* [BRIEF] Begin at the first line below and copy each line exactly, ending with the line where "Student: I don't" appears.

* [RECORDS SHOWN]
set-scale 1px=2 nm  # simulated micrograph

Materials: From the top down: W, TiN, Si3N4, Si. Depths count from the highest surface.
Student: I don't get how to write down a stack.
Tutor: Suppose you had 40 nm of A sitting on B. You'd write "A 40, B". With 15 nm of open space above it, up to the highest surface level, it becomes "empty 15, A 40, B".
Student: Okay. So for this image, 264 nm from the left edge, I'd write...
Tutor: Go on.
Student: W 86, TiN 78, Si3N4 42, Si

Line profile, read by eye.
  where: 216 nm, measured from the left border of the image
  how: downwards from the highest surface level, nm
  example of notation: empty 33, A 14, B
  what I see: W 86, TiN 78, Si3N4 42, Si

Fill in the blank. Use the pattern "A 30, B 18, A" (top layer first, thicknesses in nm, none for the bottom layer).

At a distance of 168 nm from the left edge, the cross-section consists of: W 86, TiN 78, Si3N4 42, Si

* [ANSWER BOX]
set-scale 1px=2 nm  # simulated micrograph

Materials: From the top down: W, TiN, Si3N4, Si. Depths count from the highest surface.
Student: I don't get how to write down a stack.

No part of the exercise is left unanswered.